[Start of Attachment]
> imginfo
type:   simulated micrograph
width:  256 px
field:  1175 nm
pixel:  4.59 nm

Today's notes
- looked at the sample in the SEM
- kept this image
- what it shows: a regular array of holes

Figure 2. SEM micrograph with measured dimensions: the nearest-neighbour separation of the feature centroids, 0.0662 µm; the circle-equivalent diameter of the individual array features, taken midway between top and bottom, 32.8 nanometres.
[End of Attachment]

ACTION ITEM: From the first line of the listing above to the line that contains "- what it shows: a regular array of holes", inclusive, restate every line word for word. Nothing else belongs in the answer.

TASK ANSWER:
> imginfo
type:   simulated micrograph
width:  256 px
field:  1175 nm
pixel:  4.59 nm

Today's notes
- looked at the sample in the SEM
- kept this image
- what it shows: a regular array of holes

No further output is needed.